== DATASET EXTRACT

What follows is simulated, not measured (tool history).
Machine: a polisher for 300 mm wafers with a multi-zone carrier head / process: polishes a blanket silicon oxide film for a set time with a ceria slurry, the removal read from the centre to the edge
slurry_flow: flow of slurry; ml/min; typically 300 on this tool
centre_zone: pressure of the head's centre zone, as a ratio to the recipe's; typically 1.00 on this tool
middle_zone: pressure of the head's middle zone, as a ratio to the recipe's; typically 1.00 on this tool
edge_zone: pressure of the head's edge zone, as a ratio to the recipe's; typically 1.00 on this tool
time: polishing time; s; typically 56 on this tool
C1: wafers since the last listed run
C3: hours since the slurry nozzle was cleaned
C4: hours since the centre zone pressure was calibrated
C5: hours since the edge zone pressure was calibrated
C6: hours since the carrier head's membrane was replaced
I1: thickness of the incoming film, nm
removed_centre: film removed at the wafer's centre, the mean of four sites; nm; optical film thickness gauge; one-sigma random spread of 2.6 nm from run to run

====

#### REQUIRED ACTION
Word for word, set down each line of the material.

#### EXERCISE SOLUTION
What follows is simulated, not measured (tool history).
Machine: a polisher for 300 mm wafers with a multi-zone carrier head / process: polishes a blanket silicon oxide film for a set time with a ceria slurry, the removal read from the centre to the edge
slurry_flow: flow of slurry; ml/min; typically 300 on this tool
centre_zone: pressure of the head's centre zone, as a ratio to the recipe's; typically 1.00 on this tool
middle_zone: pressure of the head's middle zone, as a ratio to the recipe's; typically 1.00 on this tool
edge_zone: pressure of the head's edge zone, as a ratio to the recipe's; typically 1.00 on this tool
time: polishing time; s; typically 56 on this tool
C1: wafers since the last listed run
C3: hours since the slurry nozzle was cleaned
C4: hours since the centre zone pressure was calibrated
C5: hours since the edge zone pressure was calibrated
C6: hours since the carrier head's membrane was replaced
I1: thickness of the incoming film, nm
removed_centre: film removed at the wafer's centre, the mean of four sites; nm; optical film thickness gauge; one-sigma random spread of 2.6 nm from run to run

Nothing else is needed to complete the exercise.